ACTION ITEM: Once the line with "pressure: pressure of" is found in the data, output it and each following line exactly, up to and including the line with "Run 3, day 0.529: slurry_flow", and nothing before or after.

LISTED RECORDS section start

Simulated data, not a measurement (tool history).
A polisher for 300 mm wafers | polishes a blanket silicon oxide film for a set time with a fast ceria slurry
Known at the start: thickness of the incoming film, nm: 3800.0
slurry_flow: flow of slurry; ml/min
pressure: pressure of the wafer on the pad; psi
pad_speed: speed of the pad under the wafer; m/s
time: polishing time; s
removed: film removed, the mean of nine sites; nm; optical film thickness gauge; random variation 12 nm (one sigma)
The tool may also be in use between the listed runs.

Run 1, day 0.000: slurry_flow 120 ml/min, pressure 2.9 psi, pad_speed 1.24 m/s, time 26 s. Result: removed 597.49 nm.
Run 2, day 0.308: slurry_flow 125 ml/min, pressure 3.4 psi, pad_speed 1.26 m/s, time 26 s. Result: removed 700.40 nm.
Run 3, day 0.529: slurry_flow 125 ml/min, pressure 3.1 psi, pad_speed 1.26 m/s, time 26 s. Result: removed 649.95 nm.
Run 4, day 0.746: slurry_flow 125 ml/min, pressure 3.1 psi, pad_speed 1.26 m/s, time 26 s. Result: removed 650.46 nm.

LISTED RECORDS section end

RESPONSE BOX:
pressure: pressure of the wafer on the pad; psi
pad_speed: speed of the pad under the wafer; m/s
time: polishing time; s
removed: film removed, the mean of nine sites; nm; optical film thickness gauge; random variation 12 nm (one sigma)
The tool may also be in use between the listed runs.

Run 1, day 0.000: slurry_flow 120 ml/min, pressure 2.9 psi, pad_speed 1.24 m/s, time 26 s. Result: removed 597.49 nm.
Run 2, day 0.308: slurry_flow 125 ml/min, pressure 3.4 psi, pad_speed 1.26 m/s, time 26 s. Result: removed 700.40 nm.
Run 3, day 0.529: slurry_flow 125 ml/min, pressure 3.1 psi, pad_speed 1.26 m/s, time 26 s. Result: removed 649.95 nm.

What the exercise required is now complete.